### Exercise
The lines from the start of the records through the one containing "Response: 0.326 µm" are to be transcribed exactly, and nothing else.

### Data shown

================================

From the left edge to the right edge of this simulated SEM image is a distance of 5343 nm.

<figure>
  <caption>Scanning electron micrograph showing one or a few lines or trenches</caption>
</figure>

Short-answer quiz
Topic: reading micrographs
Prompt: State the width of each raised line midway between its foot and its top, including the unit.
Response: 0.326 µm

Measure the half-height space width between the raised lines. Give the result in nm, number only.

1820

================================

### Task result
From the left edge to the right edge of this simulated SEM image is a distance of 5343 nm.

<figure>
  <caption>Scanning electron micrograph showing one or a few lines or trenches</caption>
</figure>

Short-answer quiz
Topic: reading micrographs
Prompt: State the width of each raised line midway between its foot and its top, including the unit.
Response: 0.326 µm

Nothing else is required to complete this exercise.